# RAW DATA

• • •

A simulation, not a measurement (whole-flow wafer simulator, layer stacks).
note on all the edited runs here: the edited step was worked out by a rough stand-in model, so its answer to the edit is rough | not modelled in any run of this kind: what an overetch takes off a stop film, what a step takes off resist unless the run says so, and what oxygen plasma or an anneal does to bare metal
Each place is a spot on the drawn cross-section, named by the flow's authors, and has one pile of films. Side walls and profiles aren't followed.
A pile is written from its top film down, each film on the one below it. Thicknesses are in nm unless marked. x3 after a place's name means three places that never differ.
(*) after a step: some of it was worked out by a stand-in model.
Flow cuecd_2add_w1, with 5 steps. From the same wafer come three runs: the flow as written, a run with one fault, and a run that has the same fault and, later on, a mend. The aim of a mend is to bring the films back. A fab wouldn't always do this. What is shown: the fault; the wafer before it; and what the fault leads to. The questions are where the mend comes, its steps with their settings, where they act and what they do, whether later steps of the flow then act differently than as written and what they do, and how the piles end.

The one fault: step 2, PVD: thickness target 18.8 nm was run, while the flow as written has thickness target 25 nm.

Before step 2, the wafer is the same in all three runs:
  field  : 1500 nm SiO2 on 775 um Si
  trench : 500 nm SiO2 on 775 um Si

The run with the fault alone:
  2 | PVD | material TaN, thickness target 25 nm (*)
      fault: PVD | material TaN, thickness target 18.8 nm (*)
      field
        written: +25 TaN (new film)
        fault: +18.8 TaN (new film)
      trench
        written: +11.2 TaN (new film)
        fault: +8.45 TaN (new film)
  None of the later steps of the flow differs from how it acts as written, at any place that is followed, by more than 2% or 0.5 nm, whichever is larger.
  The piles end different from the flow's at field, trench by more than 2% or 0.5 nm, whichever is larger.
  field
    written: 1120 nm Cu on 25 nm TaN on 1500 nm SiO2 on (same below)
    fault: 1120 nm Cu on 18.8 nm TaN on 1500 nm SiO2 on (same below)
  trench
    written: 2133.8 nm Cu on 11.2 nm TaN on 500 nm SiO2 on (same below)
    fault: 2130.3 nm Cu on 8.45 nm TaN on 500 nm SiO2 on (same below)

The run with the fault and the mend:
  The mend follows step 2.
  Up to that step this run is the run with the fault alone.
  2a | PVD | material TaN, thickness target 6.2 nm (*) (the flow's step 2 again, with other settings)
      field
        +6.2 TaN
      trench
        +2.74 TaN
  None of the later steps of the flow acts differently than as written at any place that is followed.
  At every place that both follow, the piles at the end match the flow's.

• • •

# WORK ORDER
In the listing above, find the line containing "A pile is written" and the line containing "(*) after a". Output them and every line between, exactly, and nothing else.

# ANSWER AREA
A pile is written from its top film down, each film on the one below it. Thicknesses are in nm unless marked. x3 after a place's name means three places that never differ.
(*) after a step: some of it was worked out by a stand-in model.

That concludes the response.